====
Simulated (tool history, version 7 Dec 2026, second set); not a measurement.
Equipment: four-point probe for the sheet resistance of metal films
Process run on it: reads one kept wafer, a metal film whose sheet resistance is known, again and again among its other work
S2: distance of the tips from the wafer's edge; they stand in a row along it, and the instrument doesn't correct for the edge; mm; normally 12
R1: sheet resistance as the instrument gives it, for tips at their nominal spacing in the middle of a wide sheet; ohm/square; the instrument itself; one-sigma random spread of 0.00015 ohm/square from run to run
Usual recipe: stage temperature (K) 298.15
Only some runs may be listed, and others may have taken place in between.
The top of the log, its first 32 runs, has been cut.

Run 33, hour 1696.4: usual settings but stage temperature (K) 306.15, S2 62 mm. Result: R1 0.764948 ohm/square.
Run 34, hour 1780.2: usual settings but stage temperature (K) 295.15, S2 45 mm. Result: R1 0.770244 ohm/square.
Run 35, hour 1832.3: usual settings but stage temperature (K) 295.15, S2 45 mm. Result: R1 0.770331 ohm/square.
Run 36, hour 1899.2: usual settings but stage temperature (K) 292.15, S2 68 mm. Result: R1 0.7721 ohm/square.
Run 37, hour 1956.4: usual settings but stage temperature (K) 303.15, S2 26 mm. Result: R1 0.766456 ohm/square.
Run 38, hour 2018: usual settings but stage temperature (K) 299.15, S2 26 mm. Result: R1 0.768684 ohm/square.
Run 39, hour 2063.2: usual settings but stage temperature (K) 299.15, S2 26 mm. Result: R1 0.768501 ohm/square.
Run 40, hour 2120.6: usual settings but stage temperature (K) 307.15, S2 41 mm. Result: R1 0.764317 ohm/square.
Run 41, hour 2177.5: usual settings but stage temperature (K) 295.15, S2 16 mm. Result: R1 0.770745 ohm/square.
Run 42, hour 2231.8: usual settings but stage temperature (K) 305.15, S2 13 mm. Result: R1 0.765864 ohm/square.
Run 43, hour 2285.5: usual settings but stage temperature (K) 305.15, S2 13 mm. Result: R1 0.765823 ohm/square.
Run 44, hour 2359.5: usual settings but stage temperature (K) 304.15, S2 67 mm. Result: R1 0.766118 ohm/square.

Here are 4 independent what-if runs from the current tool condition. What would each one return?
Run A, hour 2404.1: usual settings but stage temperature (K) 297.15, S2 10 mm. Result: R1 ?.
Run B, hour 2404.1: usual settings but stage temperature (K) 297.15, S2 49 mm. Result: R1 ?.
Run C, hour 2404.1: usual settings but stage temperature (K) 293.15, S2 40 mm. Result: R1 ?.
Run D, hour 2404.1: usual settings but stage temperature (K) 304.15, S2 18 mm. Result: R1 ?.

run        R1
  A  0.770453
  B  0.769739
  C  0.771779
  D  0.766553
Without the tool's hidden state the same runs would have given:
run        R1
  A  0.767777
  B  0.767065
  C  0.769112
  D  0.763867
====

Output should match, line for line, the stretch of the material above from the line holding "Run 41, hour" through the line holding "Run 44, hour".

Run 41, hour 2177.5: usual settings but stage temperature (K) 295.15, S2 16 mm. Result: R1 0.770745 ohm/square.
Run 42, hour 2231.8: usual settings but stage temperature (K) 305.15, S2 13 mm. Result: R1 0.765864 ohm/square.
Run 43, hour 2285.5: usual settings but stage temperature (K) 305.15, S2 13 mm. Result: R1 0.765823 ohm/square.
Run 44, hour 2359.5: usual settings but stage temperature (K) 304.15, S2 67 mm. Result: R1 0.766118 ohm/square.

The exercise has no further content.